(Given information)

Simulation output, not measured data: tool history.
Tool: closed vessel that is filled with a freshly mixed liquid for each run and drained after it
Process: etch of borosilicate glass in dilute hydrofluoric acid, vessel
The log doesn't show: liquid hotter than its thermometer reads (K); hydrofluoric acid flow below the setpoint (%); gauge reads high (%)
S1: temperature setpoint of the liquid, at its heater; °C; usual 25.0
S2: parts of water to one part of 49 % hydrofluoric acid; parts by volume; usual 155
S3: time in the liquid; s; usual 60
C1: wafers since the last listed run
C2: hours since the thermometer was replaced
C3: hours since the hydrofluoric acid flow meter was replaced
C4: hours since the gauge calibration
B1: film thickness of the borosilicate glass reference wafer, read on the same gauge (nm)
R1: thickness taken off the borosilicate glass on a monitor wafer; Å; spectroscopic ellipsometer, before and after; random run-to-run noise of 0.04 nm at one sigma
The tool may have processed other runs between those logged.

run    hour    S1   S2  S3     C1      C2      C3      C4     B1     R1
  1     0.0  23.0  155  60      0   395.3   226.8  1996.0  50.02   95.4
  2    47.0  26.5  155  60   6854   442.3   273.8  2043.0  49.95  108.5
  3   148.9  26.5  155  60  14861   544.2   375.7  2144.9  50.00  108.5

(End Given information)

All records shown above are to be output exactly.

Simulation output, not measured data: tool history.
Tool: closed vessel that is filled with a freshly mixed liquid for each run and drained after it
Process: etch of borosilicate glass in dilute hydrofluoric acid, vessel
The log doesn't show: liquid hotter than its thermometer reads (K); hydrofluoric acid flow below the setpoint (%); gauge reads high (%)
S1: temperature setpoint of the liquid, at its heater; °C; usual 25.0
S2: parts of water to one part of 49 % hydrofluoric acid; parts by volume; usual 155
S3: time in the liquid; s; usual 60
C1: wafers since the last listed run
C2: hours since the thermometer was replaced
C3: hours since the hydrofluoric acid flow meter was replaced
C4: hours since the gauge calibration
B1: film thickness of the borosilicate glass reference wafer, read on the same gauge (nm)
R1: thickness taken off the borosilicate glass on a monitor wafer; Å; spectroscopic ellipsometer, before and after; random run-to-run noise of 0.04 nm at one sigma
The tool may have processed other runs between those logged.

run    hour    S1   S2  S3     C1      C2      C3      C4     B1     R1
  1     0.0  23.0  155  60      0   395.3   226.8  1996.0  50.02   95.4
  2    47.0  26.5  155  60   6854   442.3   273.8  2043.0  49.95  108.5
  3   148.9  26.5  155  60  14861   544.2   375.7  2144.9  50.00  108.5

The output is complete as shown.